Output the listing exactly, leaving out no line.

=== Extracted material ===
★ ★ ★ ★ ★

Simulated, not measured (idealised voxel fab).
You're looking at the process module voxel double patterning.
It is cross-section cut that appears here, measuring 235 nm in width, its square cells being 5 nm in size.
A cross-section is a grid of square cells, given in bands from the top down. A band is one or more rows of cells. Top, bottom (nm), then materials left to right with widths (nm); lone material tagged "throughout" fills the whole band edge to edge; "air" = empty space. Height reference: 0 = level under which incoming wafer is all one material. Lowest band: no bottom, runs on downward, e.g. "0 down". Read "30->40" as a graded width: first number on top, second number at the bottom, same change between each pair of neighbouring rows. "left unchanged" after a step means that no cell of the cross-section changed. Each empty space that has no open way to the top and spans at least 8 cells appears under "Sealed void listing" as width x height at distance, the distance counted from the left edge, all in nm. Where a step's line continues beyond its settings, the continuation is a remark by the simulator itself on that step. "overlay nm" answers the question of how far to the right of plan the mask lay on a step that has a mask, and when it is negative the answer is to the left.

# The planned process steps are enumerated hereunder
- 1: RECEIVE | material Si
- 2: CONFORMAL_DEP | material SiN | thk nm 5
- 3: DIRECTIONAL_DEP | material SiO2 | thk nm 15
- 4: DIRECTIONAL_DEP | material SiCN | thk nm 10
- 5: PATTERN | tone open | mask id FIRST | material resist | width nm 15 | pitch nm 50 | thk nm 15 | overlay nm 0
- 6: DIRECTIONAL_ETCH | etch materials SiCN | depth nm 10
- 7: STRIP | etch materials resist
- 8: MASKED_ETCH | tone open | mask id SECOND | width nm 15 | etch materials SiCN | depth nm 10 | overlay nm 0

★ ★ ★ ★ ★

=== Task solution ===
Simulated, not measured (idealised voxel fab).
You're looking at the process module voxel double patterning.
It is cross-section cut that appears here, measuring 235 nm in width, its square cells being 5 nm in size.
A cross-section is a grid of square cells, given in bands from the top down. A band is one or more rows of cells. Top, bottom (nm), then materials left to right with widths (nm); lone material tagged "throughout" fills the whole band edge to edge; "air" = empty space. Height reference: 0 = level under which incoming wafer is all one material. Lowest band: no bottom, runs on downward, e.g. "0 down". Read "30->40" as a graded width: first number on top, second number at the bottom, same change between each pair of neighbouring rows. "left unchanged" after a step means that no cell of the cross-section changed. Each empty space that has no open way to the top and spans at least 8 cells appears under "Sealed void listing" as width x height at distance, the distance counted from the left edge, all in nm. Where a step's line continues beyond its settings, the continuation is a remark by the simulator itself on that step. "overlay nm" answers the question of how far to the right of plan the mask lay on a step that has a mask, and when it is negative the answer is to the left.

# The planned process steps are enumerated hereunder
- 1: RECEIVE | material Si
- 2: CONFORMAL_DEP | material SiN | thk nm 5
- 3: DIRECTIONAL_DEP | material SiO2 | thk nm 15
- 4: DIRECTIONAL_DEP | material SiCN | thk nm 10
- 5: PATTERN | tone open | mask id FIRST | material resist | width nm 15 | pitch nm 50 | thk nm 15 | overlay nm 0
- 6: DIRECTIONAL_ETCH | etch materials SiCN | depth nm 10
- 7: STRIP | etch materials resist
- 8: MASKED_ETCH | tone open | mask id SECOND | width nm 15 | etch materials SiCN | depth nm 10 | overlay nm 0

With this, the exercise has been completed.